_Source data_
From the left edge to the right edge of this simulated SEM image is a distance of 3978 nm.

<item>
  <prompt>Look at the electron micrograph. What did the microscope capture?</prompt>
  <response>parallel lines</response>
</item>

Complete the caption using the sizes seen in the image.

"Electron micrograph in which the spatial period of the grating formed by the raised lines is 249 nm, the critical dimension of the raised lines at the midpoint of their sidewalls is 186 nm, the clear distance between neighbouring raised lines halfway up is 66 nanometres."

_Exercise_
Output the lines above between the one holding "<response>parallel lines</response>" and the one holding "Complete the caption", inclusive, with nothing before or after them.

_Exercise solution_
  <response>parallel lines</response>
</item>

Complete the caption using the sizes seen in the image.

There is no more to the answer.